Work task>
Only the opening lines of the listing, through the one with "62.2 | tips cleaned on abrasive film |", are to be retyped, each exactly as it stands.

*** Opening Material shown ***
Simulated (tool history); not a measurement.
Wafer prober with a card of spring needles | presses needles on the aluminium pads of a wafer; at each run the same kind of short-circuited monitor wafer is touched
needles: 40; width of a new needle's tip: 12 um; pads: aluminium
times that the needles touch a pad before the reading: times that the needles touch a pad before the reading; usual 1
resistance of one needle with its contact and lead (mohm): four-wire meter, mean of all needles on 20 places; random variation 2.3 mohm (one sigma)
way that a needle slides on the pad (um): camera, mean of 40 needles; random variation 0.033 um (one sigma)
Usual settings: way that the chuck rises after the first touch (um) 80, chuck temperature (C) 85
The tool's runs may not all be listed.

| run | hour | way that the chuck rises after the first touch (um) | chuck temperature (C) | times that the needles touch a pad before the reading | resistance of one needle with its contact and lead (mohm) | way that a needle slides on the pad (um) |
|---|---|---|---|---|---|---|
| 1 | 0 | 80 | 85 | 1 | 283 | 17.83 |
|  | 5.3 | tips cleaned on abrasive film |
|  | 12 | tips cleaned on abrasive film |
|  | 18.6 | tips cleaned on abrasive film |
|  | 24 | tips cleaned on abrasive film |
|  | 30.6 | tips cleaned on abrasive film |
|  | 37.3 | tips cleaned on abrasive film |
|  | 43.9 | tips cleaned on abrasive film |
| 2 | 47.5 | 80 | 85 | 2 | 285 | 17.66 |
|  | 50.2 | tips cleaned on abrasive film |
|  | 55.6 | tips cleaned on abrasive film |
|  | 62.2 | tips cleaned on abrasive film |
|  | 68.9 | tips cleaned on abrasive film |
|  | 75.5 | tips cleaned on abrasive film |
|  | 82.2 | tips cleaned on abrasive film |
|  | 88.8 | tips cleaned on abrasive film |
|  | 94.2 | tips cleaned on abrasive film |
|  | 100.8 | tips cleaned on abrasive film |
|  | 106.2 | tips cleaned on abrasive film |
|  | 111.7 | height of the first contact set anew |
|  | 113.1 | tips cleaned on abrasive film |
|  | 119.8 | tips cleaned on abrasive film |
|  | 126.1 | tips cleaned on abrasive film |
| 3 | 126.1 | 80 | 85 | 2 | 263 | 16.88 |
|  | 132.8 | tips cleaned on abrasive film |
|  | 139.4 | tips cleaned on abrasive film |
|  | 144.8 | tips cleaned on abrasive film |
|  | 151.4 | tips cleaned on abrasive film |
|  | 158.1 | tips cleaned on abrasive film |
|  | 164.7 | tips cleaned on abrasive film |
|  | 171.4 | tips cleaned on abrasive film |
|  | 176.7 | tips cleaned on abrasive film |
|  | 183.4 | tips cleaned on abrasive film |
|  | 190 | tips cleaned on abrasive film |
*** Closing Material shown ***

Task response>
Simulated (tool history); not a measurement.
Wafer prober with a card of spring needles | presses needles on the aluminium pads of a wafer; at each run the same kind of short-circuited monitor wafer is touched
needles: 40; width of a new needle's tip: 12 um; pads: aluminium
times that the needles touch a pad before the reading: times that the needles touch a pad before the reading; usual 1
resistance of one needle with its contact and lead (mohm): four-wire meter, mean of all needles on 20 places; random variation 2.3 mohm (one sigma)
way that a needle slides on the pad (um): camera, mean of 40 needles; random variation 0.033 um (one sigma)
Usual settings: way that the chuck rises after the first touch (um) 80, chuck temperature (C) 85
The tool's runs may not all be listed.

| run | hour | way that the chuck rises after the first touch (um) | chuck temperature (C) | times that the needles touch a pad before the reading | resistance of one needle with its contact and lead (mohm) | way that a needle slides on the pad (um) |
|---|---|---|---|---|---|---|
| 1 | 0 | 80 | 85 | 1 | 283 | 17.83 |
|  | 5.3 | tips cleaned on abrasive film |
|  | 12 | tips cleaned on abrasive film |
|  | 18.6 | tips cleaned on abrasive film |
|  | 24 | tips cleaned on abrasive film |
|  | 30.6 | tips cleaned on abrasive film |
|  | 37.3 | tips cleaned on abrasive film |
|  | 43.9 | tips cleaned on abrasive film |
| 2 | 47.5 | 80 | 85 | 2 | 285 | 17.66 |
|  | 50.2 | tips cleaned on abrasive film |
|  | 55.6 | tips cleaned on abrasive film |
|  | 62.2 | tips cleaned on abrasive film |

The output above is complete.